------------------------

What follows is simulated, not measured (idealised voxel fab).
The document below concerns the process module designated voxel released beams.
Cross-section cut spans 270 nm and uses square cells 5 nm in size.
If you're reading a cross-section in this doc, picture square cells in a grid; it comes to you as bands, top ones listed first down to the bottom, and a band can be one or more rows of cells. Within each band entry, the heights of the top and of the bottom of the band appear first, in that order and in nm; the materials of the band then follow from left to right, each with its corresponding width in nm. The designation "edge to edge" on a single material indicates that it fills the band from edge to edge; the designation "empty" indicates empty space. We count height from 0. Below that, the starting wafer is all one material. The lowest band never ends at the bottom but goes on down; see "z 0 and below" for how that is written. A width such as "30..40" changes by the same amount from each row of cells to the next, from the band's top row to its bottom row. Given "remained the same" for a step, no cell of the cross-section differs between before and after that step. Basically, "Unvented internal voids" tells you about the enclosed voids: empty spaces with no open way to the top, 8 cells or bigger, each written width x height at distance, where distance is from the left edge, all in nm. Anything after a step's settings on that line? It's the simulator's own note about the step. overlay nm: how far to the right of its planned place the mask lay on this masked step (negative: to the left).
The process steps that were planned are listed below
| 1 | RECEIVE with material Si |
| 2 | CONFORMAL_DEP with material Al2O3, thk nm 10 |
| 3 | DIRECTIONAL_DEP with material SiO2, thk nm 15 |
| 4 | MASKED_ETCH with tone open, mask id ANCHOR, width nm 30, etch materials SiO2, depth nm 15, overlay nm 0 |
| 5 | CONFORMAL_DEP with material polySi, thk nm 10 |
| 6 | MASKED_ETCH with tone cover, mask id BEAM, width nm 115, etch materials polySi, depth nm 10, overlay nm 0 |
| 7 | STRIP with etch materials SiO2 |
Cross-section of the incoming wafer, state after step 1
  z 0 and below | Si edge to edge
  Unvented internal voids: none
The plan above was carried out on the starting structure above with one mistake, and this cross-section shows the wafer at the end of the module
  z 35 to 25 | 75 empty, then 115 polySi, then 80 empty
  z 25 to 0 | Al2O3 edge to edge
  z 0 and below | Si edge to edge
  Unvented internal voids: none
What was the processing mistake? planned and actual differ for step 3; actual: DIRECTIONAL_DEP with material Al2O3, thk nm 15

------------------------

### Activity
Starting with the line with "The document below" above and going on through the line with "polySi, thk nm 10 |", transcribe every line exactly, both ends included, and add nothing.

### Result
The document below concerns the process module designated voxel released beams.
Cross-section cut spans 270 nm and uses square cells 5 nm in size.
If you're reading a cross-section in this doc, picture square cells in a grid; it comes to you as bands, top ones listed first down to the bottom, and a band can be one or more rows of cells. Within each band entry, the heights of the top and of the bottom of the band appear first, in that order and in nm; the materials of the band then follow from left to right, each with its corresponding width in nm. The designation "edge to edge" on a single material indicates that it fills the band from edge to edge; the designation "empty" indicates empty space. We count height from 0. Below that, the starting wafer is all one material. The lowest band never ends at the bottom but goes on down; see "z 0 and below" for how that is written. A width such as "30..40" changes by the same amount from each row of cells to the next, from the band's top row to its bottom row. Given "remained the same" for a step, no cell of the cross-section differs between before and after that step. Basically, "Unvented internal voids" tells you about the enclosed voids: empty spaces with no open way to the top, 8 cells or bigger, each written width x height at distance, where distance is from the left edge, all in nm. Anything after a step's settings on that line? It's the simulator's own note about the step. overlay nm: how far to the right of its planned place the mask lay on this masked step (negative: to the left).
The process steps that were planned are listed below
| 1 | RECEIVE with material Si |
| 2 | CONFORMAL_DEP with material Al2O3, thk nm 10 |
| 3 | DIRECTIONAL_DEP with material SiO2, thk nm 15 |
| 4 | MASKED_ETCH with tone open, mask id ANCHOR, width nm 30, etch materials SiO2, depth nm 15, overlay nm 0 |
| 5 | CONFORMAL_DEP with material polySi, thk nm 10 |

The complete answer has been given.